[Provided information]
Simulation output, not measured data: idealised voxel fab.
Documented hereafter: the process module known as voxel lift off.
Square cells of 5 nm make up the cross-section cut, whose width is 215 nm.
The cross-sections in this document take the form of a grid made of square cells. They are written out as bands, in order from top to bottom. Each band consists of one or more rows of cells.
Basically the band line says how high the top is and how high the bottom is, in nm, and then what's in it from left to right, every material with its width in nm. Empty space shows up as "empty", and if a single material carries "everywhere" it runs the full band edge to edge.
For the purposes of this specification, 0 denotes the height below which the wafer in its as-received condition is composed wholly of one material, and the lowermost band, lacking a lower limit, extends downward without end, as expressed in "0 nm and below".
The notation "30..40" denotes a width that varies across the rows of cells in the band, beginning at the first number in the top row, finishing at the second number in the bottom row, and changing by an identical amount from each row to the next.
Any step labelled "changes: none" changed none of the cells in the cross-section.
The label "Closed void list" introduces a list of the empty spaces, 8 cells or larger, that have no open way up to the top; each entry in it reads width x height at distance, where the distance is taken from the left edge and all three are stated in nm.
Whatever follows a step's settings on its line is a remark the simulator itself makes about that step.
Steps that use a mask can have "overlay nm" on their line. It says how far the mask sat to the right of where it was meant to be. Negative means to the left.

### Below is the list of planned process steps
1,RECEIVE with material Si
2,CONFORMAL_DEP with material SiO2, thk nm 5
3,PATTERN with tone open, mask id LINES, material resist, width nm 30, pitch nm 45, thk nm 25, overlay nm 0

[Assigned task]
Set down all of the entries exactly, please.

[Written response]
Simulation output, not measured data: idealised voxel fab.
Documented hereafter: the process module known as voxel lift off.
Square cells of 5 nm make up the cross-section cut, whose width is 215 nm.
The cross-sections in this document take the form of a grid made of square cells. They are written out as bands, in order from top to bottom. Each band consists of one or more rows of cells.
Basically the band line says how high the top is and how high the bottom is, in nm, and then what's in it from left to right, every material with its width in nm. Empty space shows up as "empty", and if a single material carries "everywhere" it runs the full band edge to edge.
For the purposes of this specification, 0 denotes the height below which the wafer in its as-received condition is composed wholly of one material, and the lowermost band, lacking a lower limit, extends downward without end, as expressed in "0 nm and below".
The notation "30..40" denotes a width that varies across the rows of cells in the band, beginning at the first number in the top row, finishing at the second number in the bottom row, and changing by an identical amount from each row to the next.
Any step labelled "changes: none" changed none of the cells in the cross-section.
The label "Closed void list" introduces a list of the empty spaces, 8 cells or larger, that have no open way up to the top; each entry in it reads width x height at distance, where the distance is taken from the left edge and all three are stated in nm.
Whatever follows a step's settings on its line is a remark the simulator itself makes about that step.
Steps that use a mask can have "overlay nm" on their line. It says how far the mask sat to the right of where it was meant to be. Negative means to the left.

### Below is the list of planned process steps
1,RECEIVE with material Si
2,CONFORMAL_DEP with material SiO2, thk nm 5
3,PATTERN with tone open, mask id LINES, material resist, width nm 30, pitch nm 45, thk nm 25, overlay nm 0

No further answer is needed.